= Data excerpts =
-- Opening Marker --

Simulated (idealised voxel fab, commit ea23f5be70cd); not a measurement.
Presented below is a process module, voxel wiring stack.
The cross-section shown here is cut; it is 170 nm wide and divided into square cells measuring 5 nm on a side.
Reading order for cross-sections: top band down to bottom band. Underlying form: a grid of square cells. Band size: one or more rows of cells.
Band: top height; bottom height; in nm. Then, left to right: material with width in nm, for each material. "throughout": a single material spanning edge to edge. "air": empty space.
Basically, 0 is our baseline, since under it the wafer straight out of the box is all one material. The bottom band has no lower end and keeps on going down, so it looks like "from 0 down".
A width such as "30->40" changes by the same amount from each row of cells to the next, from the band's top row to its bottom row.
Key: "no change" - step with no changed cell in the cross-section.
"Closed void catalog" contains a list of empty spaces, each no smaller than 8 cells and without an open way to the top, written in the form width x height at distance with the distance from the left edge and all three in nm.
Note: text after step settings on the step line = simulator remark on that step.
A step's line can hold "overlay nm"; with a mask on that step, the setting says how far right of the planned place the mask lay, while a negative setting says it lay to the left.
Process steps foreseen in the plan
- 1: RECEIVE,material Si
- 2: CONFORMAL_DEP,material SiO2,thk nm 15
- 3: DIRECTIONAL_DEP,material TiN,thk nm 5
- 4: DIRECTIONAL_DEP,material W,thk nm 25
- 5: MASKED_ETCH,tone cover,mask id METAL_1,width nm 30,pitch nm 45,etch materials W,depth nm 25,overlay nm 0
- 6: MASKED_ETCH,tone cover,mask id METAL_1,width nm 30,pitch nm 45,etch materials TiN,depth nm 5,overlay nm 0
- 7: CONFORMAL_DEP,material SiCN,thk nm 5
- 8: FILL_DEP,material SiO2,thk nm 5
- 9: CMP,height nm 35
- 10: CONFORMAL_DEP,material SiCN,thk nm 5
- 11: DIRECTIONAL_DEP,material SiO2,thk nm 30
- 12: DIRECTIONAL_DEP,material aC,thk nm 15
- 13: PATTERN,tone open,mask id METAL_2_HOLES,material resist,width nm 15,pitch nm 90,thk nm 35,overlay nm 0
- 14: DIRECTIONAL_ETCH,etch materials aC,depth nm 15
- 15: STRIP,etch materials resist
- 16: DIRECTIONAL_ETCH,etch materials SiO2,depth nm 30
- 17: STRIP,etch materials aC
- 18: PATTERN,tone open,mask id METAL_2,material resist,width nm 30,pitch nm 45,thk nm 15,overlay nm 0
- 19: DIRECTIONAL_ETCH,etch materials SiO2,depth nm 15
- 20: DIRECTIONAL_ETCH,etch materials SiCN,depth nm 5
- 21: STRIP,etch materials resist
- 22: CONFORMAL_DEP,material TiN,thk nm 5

-- Closing Marker --

= Requirement =
From the line holding "Presented below is" to the line holding "Reading order for", inclusive, restate each line above exactly as written.

= Reply =
Presented below is a process module, voxel wiring stack.
The cross-section shown here is cut; it is 170 nm wide and divided into square cells measuring 5 nm on a side.
Reading order for cross-sections: top band down to bottom band. Underlying form: a grid of square cells. Band size: one or more rows of cells.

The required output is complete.